Task item: Would you transcribe all of the data exactly, down to the last character?

Source data:
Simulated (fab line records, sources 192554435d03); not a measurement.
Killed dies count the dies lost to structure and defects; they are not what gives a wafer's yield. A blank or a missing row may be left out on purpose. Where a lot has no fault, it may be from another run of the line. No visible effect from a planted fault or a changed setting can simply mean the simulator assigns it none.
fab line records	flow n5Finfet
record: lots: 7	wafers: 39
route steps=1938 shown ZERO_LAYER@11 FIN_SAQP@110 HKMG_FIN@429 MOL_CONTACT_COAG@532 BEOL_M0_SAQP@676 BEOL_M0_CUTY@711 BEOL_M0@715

Written response:
Simulated (fab line records, sources 192554435d03); not a measurement.
Killed dies count the dies lost to structure and defects; they are not what gives a wafer's yield. A blank or a missing row may be left out on purpose. Where a lot has no fault, it may be from another run of the line. No visible effect from a planted fault or a changed setting can simply mean the simulator assigns it none.
fab line records	flow n5Finfet
record: lots: 7	wafers: 39
route steps=1938 shown ZERO_LAYER@11 FIN_SAQP@110 HKMG_FIN@429 MOL_CONTACT_COAG@532 BEOL_M0_SAQP@676 BEOL_M0_CUTY@711 BEOL_M0@715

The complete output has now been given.